Task item:
A line containing "(+) after a" appears in the material below. Return exactly every line from the first through that one, and only those.

Extracted information:
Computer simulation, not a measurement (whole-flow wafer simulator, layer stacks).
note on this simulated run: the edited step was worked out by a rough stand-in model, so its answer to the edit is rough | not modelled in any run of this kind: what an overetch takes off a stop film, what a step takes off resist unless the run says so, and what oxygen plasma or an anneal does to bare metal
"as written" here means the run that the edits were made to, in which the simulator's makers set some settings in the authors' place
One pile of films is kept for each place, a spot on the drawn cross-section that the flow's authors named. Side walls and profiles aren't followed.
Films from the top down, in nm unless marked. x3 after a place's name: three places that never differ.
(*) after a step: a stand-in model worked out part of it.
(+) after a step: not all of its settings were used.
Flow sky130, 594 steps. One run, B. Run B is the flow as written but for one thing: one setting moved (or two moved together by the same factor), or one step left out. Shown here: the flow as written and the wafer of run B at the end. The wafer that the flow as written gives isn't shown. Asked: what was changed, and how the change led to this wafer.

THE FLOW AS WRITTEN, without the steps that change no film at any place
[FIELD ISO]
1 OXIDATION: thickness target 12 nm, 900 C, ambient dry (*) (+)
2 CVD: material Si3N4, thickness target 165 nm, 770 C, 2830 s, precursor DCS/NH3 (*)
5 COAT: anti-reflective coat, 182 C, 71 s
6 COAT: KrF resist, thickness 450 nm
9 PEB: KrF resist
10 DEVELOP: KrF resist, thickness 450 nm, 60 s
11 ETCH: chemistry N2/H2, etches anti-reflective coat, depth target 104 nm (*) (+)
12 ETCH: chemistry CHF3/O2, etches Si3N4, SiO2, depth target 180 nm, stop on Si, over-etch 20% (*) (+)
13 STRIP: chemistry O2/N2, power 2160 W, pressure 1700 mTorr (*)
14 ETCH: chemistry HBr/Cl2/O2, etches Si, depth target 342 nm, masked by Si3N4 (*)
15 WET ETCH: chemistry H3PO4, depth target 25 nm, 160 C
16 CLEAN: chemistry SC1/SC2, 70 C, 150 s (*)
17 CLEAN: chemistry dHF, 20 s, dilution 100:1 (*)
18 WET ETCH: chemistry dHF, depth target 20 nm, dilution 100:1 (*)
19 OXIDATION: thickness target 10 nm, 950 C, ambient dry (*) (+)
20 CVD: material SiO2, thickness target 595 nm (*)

Answer section:
Computer simulation, not a measurement (whole-flow wafer simulator, layer stacks).
note on this simulated run: the edited step was worked out by a rough stand-in model, so its answer to the edit is rough | not modelled in any run of this kind: what an overetch takes off a stop film, what a step takes off resist unless the run says so, and what oxygen plasma or an anneal does to bare metal
"as written" here means the run that the edits were made to, in which the simulator's makers set some settings in the authors' place
One pile of films is kept for each place, a spot on the drawn cross-section that the flow's authors named. Side walls and profiles aren't followed.
Films from the top down, in nm unless marked. x3 after a place's name: three places that never differ.
(*) after a step: a stand-in model worked out part of it.
(+) after a step: not all of its settings were used.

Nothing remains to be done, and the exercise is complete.